- - - -

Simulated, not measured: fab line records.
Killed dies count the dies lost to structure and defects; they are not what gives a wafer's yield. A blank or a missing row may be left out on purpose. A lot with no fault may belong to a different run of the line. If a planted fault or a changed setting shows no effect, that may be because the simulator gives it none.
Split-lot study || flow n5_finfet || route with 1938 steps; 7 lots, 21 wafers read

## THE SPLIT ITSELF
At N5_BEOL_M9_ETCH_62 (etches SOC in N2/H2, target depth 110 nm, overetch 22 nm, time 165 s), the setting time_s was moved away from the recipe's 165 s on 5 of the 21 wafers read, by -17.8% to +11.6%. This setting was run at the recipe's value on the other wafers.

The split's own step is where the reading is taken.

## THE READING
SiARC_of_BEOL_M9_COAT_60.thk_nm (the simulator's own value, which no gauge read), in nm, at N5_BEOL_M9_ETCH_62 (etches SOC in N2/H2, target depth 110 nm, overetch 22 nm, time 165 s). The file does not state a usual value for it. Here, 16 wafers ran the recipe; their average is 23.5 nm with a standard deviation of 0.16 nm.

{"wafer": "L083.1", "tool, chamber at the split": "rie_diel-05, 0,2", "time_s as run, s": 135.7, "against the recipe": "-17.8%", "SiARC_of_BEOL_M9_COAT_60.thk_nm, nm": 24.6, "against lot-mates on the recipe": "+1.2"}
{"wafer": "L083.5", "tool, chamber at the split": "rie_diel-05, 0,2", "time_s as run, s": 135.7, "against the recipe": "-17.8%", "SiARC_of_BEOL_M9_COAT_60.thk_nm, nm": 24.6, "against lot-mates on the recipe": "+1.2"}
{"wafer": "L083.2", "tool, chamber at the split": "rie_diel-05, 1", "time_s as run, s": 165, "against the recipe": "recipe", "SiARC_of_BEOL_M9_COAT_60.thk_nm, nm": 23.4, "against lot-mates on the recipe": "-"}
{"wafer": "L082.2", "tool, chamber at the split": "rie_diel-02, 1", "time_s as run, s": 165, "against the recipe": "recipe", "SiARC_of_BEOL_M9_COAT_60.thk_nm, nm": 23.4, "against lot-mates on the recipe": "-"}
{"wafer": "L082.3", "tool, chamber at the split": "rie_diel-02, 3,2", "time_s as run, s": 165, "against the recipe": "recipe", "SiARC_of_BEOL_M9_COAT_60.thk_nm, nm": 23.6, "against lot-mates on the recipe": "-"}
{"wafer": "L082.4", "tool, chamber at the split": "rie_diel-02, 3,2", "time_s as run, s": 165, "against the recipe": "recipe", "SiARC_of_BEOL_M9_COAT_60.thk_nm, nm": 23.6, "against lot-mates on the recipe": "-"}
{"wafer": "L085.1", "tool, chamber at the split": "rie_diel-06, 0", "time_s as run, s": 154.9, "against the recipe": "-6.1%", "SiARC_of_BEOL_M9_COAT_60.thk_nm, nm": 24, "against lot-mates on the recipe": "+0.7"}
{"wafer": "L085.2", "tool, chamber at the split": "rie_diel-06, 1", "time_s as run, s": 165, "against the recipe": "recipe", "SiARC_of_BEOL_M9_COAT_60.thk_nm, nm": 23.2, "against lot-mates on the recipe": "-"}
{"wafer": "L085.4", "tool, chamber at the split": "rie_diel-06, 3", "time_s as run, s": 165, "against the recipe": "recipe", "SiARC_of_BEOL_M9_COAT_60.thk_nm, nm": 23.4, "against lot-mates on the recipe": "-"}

- - - -

→ Assigned task
Would you print exactly, and only, the lines of the data above from the line with "The split's own" through the line with "SiARC_of_BEOL_M9_COAT_60.thk_nm (the simulator's", inclusive?

→ Your response
The split's own step is where the reading is taken.

## THE READING
SiARC_of_BEOL_M9_COAT_60.thk_nm (the simulator's own value, which no gauge read), in nm, at N5_BEOL_M9_ETCH_62 (etches SOC in N2/H2, target depth 110 nm, overetch 22 nm, time 165 s). The file does not state a usual value for it. Here, 16 wafers ran the recipe; their average is 23.5 nm with a standard deviation of 0.16 nm.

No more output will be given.